BRIEF: Would you retype all of these records exactly?

DATA SECTION:
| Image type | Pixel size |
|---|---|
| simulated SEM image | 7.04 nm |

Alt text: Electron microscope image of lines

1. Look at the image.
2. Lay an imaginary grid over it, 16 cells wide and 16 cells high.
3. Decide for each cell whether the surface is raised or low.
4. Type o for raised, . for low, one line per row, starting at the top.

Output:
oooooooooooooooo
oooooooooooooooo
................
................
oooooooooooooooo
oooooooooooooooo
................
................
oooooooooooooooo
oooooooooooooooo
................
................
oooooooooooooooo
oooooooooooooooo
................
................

ANSWER SPACE:
| Image type | Pixel size |
|---|---|
| simulated SEM image | 7.04 nm |

Alt text: Electron microscope image of lines

1. Look at the image.
2. Lay an imaginary grid over it, 16 cells wide and 16 cells high.
3. Decide for each cell whether the surface is raised or low.
4. Type o for raised, . for low, one line per row, starting at the top.

Output:
oooooooooooooooo
oooooooooooooooo
................
................
oooooooooooooooo
oooooooooooooooo
................
................
oooooooooooooooo
oooooooooooooooo
................
................
oooooooooooooooo
oooooooooooooooo
................
................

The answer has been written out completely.